▶ **Dataset records**:
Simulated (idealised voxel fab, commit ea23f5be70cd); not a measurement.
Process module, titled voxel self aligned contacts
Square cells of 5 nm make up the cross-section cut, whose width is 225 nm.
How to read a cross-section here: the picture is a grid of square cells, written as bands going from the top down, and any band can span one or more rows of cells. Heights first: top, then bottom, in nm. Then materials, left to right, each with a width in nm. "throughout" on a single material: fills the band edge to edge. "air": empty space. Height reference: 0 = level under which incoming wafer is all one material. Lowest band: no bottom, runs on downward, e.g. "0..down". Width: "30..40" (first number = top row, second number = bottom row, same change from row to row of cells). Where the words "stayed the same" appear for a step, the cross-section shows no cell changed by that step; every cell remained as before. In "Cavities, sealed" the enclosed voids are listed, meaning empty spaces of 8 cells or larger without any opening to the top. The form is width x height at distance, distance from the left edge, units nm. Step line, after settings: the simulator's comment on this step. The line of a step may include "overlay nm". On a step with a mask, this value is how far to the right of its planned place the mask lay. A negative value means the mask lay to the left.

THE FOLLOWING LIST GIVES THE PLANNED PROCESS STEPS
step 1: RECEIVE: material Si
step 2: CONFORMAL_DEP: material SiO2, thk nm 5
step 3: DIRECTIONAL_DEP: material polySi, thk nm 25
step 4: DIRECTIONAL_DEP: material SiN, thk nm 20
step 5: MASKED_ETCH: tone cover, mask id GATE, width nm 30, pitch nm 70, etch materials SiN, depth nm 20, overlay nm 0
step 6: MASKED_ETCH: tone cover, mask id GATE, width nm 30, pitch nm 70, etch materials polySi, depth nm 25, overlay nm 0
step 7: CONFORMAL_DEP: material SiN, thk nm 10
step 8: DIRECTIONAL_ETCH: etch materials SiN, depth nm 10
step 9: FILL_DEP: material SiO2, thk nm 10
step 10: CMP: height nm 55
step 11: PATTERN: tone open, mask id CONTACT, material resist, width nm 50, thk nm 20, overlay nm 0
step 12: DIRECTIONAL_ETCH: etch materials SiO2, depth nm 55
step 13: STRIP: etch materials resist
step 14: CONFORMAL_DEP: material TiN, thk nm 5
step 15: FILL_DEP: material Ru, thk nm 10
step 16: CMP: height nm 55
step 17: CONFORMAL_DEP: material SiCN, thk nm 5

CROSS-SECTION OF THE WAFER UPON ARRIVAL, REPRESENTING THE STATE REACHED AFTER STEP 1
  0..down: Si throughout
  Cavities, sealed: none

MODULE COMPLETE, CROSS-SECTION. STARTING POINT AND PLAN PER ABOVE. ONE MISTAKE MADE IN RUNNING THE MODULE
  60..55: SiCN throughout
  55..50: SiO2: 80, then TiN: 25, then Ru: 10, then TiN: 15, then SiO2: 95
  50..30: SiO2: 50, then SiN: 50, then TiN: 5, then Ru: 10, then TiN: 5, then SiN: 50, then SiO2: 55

▶ **Action item**:
Extract the first line above and each line after it up to and including the one with "Square cells of", please, exactly and with nothing else.

▶ **Response**:
Simulated (idealised voxel fab, commit ea23f5be70cd); not a measurement.
Process module, titled voxel self aligned contacts
Square cells of 5 nm make up the cross-section cut, whose width is 225 nm.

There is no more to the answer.